* [Work item]: Which lines run from the start of the data below to the line containing "6 chambers of"? Set them down exactly, with none added.

* [Material supplied]:
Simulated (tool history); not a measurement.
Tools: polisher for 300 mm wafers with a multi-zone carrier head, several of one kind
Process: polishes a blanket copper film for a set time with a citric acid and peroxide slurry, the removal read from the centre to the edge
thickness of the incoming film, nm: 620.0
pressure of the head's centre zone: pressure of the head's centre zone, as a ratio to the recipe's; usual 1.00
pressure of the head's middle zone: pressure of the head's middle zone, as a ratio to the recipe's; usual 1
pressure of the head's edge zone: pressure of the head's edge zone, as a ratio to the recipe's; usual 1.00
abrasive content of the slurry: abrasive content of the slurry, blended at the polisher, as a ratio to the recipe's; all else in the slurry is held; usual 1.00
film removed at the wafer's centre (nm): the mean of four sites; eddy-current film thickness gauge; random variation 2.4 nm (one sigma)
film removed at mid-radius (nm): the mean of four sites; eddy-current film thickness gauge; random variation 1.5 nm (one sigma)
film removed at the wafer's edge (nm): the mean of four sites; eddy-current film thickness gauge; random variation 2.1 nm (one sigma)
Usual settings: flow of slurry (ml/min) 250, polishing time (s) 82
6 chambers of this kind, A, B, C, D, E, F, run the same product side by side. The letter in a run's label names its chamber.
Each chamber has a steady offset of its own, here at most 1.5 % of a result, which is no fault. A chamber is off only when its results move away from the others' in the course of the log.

* [Worked solution]:
Simulated (tool history); not a measurement.
Tools: polisher for 300 mm wafers with a multi-zone carrier head, several of one kind
Process: polishes a blanket copper film for a set time with a citric acid and peroxide slurry, the removal read from the centre to the edge
thickness of the incoming film, nm: 620.0
pressure of the head's centre zone: pressure of the head's centre zone, as a ratio to the recipe's; usual 1.00
pressure of the head's middle zone: pressure of the head's middle zone, as a ratio to the recipe's; usual 1
pressure of the head's edge zone: pressure of the head's edge zone, as a ratio to the recipe's; usual 1.00
abrasive content of the slurry: abrasive content of the slurry, blended at the polisher, as a ratio to the recipe's; all else in the slurry is held; usual 1.00
film removed at the wafer's centre (nm): the mean of four sites; eddy-current film thickness gauge; random variation 2.4 nm (one sigma)
film removed at mid-radius (nm): the mean of four sites; eddy-current film thickness gauge; random variation 1.5 nm (one sigma)
film removed at the wafer's edge (nm): the mean of four sites; eddy-current film thickness gauge; random variation 2.1 nm (one sigma)
Usual settings: flow of slurry (ml/min) 250, polishing time (s) 82
6 chambers of this kind, A, B, C, D, E, F, run the same product side by side. The letter in a run's label names its chamber.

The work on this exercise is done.